Brief
Starting at the first line of the records below, transcribe each line exactly, ending with the line that contains "Kind regards".

Data extracts
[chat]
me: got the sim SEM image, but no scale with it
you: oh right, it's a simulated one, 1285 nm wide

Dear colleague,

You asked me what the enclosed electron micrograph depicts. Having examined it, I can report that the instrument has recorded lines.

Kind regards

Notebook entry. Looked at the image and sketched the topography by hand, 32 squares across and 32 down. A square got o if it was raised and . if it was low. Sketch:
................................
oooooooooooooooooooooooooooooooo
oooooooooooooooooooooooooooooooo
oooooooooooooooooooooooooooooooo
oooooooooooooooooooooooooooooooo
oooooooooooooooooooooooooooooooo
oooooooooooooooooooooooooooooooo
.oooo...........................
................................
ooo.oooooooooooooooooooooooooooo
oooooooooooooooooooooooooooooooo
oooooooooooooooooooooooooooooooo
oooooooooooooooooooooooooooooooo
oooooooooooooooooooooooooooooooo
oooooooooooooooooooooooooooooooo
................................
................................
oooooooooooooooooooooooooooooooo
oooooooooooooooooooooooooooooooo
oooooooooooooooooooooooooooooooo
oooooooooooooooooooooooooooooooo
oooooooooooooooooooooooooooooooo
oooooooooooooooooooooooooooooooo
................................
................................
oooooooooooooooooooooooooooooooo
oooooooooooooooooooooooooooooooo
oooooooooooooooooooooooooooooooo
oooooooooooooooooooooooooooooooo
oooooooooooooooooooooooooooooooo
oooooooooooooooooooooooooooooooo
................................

Exercise answer
[chat]
me: got the sim SEM image, but no scale with it
you: oh right, it's a simulated one, 1285 nm wide

Dear colleague,

You asked me what the enclosed electron micrograph depicts. Having examined it, I can report that the instrument has recorded lines.

Kind regards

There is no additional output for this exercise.